**Excerpted records**
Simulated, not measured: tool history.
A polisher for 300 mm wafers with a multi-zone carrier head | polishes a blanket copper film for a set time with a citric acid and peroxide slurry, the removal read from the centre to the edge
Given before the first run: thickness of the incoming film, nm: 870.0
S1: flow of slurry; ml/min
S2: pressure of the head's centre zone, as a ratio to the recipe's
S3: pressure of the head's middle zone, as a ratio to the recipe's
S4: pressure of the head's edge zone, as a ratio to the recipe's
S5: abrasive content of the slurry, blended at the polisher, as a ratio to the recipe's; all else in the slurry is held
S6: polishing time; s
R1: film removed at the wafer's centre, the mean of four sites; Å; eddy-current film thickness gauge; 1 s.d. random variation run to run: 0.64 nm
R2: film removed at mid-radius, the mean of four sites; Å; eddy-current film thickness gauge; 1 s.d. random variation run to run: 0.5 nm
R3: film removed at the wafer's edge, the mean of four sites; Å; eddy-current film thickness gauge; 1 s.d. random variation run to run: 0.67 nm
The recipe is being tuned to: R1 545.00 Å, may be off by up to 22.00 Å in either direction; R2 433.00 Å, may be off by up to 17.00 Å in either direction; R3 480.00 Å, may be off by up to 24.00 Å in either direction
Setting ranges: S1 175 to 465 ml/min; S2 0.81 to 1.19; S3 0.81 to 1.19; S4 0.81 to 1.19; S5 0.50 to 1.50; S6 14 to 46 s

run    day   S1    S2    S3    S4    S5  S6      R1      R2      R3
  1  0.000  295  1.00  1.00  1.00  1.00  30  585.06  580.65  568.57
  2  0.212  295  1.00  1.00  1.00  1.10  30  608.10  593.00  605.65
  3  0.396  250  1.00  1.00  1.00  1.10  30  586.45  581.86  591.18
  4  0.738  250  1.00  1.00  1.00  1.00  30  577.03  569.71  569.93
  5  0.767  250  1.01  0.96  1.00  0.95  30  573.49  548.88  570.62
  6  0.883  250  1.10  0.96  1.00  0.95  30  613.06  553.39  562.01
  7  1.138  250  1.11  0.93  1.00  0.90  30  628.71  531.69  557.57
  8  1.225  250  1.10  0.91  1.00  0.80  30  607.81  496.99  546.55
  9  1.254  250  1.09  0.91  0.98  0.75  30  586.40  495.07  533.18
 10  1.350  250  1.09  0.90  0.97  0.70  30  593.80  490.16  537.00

**Assigned task**
Output each line exactly, from the first line of the data down to the line that contains "R1: film removed", both included.

**Task solution**
Simulated, not measured: tool history.
A polisher for 300 mm wafers with a multi-zone carrier head | polishes a blanket copper film for a set time with a citric acid and peroxide slurry, the removal read from the centre to the edge
Given before the first run: thickness of the incoming film, nm: 870.0
S1: flow of slurry; ml/min
S2: pressure of the head's centre zone, as a ratio to the recipe's
S3: pressure of the head's middle zone, as a ratio to the recipe's
S4: pressure of the head's edge zone, as a ratio to the recipe's
S5: abrasive content of the slurry, blended at the polisher, as a ratio to the recipe's; all else in the slurry is held
S6: polishing time; s
R1: film removed at the wafer's centre, the mean of four sites; Å; eddy-current film thickness gauge; 1 s.d. random variation run to run: 0.64 nm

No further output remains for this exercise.